■ **Brief**
In full and without alteration, write out the records.

■ **Provided data**
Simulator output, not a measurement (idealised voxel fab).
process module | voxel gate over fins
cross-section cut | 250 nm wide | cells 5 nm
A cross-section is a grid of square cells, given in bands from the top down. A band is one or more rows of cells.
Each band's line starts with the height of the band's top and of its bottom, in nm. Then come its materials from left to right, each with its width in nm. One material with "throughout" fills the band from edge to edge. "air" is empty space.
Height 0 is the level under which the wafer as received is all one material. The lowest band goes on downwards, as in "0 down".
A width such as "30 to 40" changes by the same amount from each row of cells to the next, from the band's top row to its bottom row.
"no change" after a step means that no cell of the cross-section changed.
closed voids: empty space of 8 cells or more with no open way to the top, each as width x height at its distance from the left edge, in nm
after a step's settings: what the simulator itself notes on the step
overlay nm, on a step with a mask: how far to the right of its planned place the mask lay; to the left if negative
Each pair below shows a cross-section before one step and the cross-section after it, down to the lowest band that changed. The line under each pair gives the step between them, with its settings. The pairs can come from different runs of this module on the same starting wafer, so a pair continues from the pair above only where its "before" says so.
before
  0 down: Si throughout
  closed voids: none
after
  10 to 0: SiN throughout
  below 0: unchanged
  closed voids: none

■ **Answer box**
Simulator output, not a measurement (idealised voxel fab).
process module | voxel gate over fins
cross-section cut | 250 nm wide | cells 5 nm
A cross-section is a grid of square cells, given in bands from the top down. A band is one or more rows of cells.
Each band's line starts with the height of the band's top and of its bottom, in nm. Then come its materials from left to right, each with its width in nm. One material with "throughout" fills the band from edge to edge. "air" is empty space.
Height 0 is the level under which the wafer as received is all one material. The lowest band goes on downwards, as in "0 down".
A width such as "30 to 40" changes by the same amount from each row of cells to the next, from the band's top row to its bottom row.
"no change" after a step means that no cell of the cross-section changed.
closed voids: empty space of 8 cells or more with no open way to the top, each as width x height at its distance from the left edge, in nm
after a step's settings: what the simulator itself notes on the step
overlay nm, on a step with a mask: how far to the right of its planned place the mask lay; to the left if negative
Each pair below shows a cross-section before one step and the cross-section after it, down to the lowest band that changed. The line under each pair gives the step between them, with its settings. The pairs can come from different runs of this module on the same starting wafer, so a pair continues from the pair above only where its "before" says so.
before
  0 down: Si throughout
  closed voids: none
after
  10 to 0: SiN throughout
  below 0: unchanged
  closed voids: none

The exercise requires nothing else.